▸ **Required action**: Beginning with the first line, copy out each line of the material until the line containing "route steps=1938 shown" has been copied as well.

━━ Records shown ━━

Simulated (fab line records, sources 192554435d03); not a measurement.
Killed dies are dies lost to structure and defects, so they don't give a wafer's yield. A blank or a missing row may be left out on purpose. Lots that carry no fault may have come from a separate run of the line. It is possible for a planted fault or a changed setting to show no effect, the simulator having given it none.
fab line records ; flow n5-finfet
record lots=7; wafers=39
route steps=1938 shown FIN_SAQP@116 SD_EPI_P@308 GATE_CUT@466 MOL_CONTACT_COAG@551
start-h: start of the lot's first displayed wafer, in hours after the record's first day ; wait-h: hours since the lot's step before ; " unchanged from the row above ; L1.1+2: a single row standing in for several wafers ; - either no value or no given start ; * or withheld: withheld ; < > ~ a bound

━━━

▸ **Exercise result**:
Simulated (fab line records, sources 192554435d03); not a measurement.
Killed dies are dies lost to structure and defects, so they don't give a wafer's yield. A blank or a missing row may be left out on purpose. Lots that carry no fault may have come from a separate run of the line. It is possible for a planted fault or a changed setting to show no effect, the simulator having given it none.
fab line records ; flow n5-finfet
record lots=7; wafers=39
route steps=1938 shown FIN_SAQP@116 SD_EPI_P@308 GATE_CUT@466 MOL_CONTACT_COAG@551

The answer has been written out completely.